▶ [Required action]
Each line from the start of the listing below through the line containing "Cross-sectional view cut" should be reproduced exactly, with no others.

============

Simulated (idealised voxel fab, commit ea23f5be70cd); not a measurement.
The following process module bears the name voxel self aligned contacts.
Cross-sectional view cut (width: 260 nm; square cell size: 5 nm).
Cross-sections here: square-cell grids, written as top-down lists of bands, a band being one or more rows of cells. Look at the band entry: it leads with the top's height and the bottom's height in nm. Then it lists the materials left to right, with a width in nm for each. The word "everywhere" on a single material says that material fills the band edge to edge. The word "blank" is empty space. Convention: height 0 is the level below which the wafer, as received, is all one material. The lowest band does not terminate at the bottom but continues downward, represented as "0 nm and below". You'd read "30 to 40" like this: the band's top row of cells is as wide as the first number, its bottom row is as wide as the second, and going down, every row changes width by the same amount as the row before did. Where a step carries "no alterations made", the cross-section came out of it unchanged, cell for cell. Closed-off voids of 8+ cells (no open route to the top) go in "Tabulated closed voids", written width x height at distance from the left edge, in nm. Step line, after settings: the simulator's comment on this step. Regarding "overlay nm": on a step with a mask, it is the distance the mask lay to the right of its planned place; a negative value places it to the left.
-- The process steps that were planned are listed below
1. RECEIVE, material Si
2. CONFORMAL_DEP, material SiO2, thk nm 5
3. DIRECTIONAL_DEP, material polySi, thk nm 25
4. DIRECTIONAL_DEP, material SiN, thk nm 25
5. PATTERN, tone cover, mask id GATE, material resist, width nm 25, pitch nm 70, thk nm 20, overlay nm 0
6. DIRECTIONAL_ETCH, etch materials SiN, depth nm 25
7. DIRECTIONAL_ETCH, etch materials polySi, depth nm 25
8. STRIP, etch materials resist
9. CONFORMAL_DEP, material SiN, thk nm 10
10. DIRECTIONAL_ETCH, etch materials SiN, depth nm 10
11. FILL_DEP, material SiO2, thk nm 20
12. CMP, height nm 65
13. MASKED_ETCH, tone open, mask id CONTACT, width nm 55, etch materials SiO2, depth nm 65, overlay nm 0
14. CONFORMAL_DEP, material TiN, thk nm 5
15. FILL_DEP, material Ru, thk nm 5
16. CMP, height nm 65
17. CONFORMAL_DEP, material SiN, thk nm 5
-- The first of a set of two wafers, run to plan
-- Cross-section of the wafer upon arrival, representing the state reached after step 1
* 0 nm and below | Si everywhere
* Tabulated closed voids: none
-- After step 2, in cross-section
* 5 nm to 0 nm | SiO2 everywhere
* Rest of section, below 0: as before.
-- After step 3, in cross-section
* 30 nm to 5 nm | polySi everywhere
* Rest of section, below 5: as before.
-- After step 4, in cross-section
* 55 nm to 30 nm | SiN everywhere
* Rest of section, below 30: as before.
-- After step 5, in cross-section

============

▶ [Result]
Simulated (idealised voxel fab, commit ea23f5be70cd); not a measurement.
The following process module bears the name voxel self aligned contacts.
Cross-sectional view cut (width: 260 nm; square cell size: 5 nm).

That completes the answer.